> **Brief**:
In this exercise, the entries below are to be transcribed exactly, line by line.

> **Source material**:
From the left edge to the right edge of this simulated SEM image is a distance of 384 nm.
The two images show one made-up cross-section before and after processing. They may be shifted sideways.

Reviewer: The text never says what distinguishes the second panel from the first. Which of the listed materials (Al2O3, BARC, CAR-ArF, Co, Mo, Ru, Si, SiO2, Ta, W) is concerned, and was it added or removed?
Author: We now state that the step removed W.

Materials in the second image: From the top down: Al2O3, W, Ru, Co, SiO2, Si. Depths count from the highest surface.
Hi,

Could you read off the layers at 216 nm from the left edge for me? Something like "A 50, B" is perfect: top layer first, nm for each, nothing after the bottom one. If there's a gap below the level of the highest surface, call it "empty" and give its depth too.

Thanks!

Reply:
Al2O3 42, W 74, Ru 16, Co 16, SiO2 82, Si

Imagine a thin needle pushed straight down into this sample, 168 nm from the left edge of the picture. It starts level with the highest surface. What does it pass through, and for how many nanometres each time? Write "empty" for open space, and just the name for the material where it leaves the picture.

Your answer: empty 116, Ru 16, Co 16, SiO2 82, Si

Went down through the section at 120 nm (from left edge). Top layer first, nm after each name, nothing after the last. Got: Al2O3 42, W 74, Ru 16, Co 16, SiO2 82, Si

> **Exercise output**:
From the left edge to the right edge of this simulated SEM image is a distance of 384 nm.
The two images show one made-up cross-section before and after processing. They may be shifted sideways.

Reviewer: The text never says what distinguishes the second panel from the first. Which of the listed materials (Al2O3, BARC, CAR-ArF, Co, Mo, Ru, Si, SiO2, Ta, W) is concerned, and was it added or removed?
Author: We now state that the step removed W.

Materials in the second image: From the top down: Al2O3, W, Ru, Co, SiO2, Si. Depths count from the highest surface.
Hi,

Could you read off the layers at 216 nm from the left edge for me? Something like "A 50, B" is perfect: top layer first, nm for each, nothing after the bottom one. If there's a gap below the level of the highest surface, call it "empty" and give its depth too.

Thanks!

Reply:
Al2O3 42, W 74, Ru 16, Co 16, SiO2 82, Si

Imagine a thin needle pushed straight down into this sample, 168 nm from the left edge of the picture. It starts level with the highest surface. What does it pass through, and for how many nanometres each time? Write "empty" for open space, and just the name for the material where it leaves the picture.

Your answer: empty 116, Ru 16, Co 16, SiO2 82, Si

Went down through the section at 120 nm (from left edge). Top layer first, nm after each name, nothing after the last. Got: Al2O3 42, W 74, Ru 16, Co 16, SiO2 82, Si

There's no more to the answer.